Each line of the data has to be retyped exactly as it is.

(Listed records)

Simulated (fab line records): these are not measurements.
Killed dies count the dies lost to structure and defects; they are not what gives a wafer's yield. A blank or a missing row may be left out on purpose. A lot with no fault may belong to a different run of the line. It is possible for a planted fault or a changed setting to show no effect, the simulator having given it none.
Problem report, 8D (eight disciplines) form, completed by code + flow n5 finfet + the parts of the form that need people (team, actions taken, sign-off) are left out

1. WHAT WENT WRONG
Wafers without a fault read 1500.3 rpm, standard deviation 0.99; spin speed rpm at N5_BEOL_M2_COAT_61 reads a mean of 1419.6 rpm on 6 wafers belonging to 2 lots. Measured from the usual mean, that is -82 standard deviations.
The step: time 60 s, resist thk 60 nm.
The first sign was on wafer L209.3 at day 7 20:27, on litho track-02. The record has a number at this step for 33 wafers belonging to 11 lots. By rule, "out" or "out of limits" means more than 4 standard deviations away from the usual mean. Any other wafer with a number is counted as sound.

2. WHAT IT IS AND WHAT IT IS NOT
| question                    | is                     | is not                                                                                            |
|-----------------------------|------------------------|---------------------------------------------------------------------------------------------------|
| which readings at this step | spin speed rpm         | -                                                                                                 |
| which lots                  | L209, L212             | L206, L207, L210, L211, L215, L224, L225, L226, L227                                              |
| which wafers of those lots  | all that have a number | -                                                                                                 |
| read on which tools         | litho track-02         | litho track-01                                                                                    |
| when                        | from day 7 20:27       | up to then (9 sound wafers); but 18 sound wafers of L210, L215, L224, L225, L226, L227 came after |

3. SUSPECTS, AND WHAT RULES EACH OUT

(End Listed records)

Task solution »
Simulated (fab line records): these are not measurements.
Killed dies count the dies lost to structure and defects; they are not what gives a wafer's yield. A blank or a missing row may be left out on purpose. A lot with no fault may belong to a different run of the line. It is possible for a planted fault or a changed setting to show no effect, the simulator having given it none.
Problem report, 8D (eight disciplines) form, completed by code + flow n5 finfet + the parts of the form that need people (team, actions taken, sign-off) are left out

1. WHAT WENT WRONG
Wafers without a fault read 1500.3 rpm, standard deviation 0.99; spin speed rpm at N5_BEOL_M2_COAT_61 reads a mean of 1419.6 rpm on 6 wafers belonging to 2 lots. Measured from the usual mean, that is -82 standard deviations.
The step: time 60 s, resist thk 60 nm.
The first sign was on wafer L209.3 at day 7 20:27, on litho track-02. The record has a number at this step for 33 wafers belonging to 11 lots. By rule, "out" or "out of limits" means more than 4 standard deviations away from the usual mean. Any other wafer with a number is counted as sound.

2. WHAT IT IS AND WHAT IT IS NOT
| question                    | is                     | is not                                                                                            |
|-----------------------------|------------------------|---------------------------------------------------------------------------------------------------|
| which readings at this step | spin speed rpm         | -                                                                                                 |
| which lots                  | L209, L212             | L206, L207, L210, L211, L215, L224, L225, L226, L227                                              |
| which wafers of those lots  | all that have a number | -                                                                                                 |
| read on which tools         | litho track-02         | litho track-01                                                                                    |
| when                        | from day 7 20:27       | up to then (9 sound wafers); but 18 sound wafers of L210, L215, L224, L225, L226, L227 came after |

3. SUSPECTS, AND WHAT RULES EACH OUT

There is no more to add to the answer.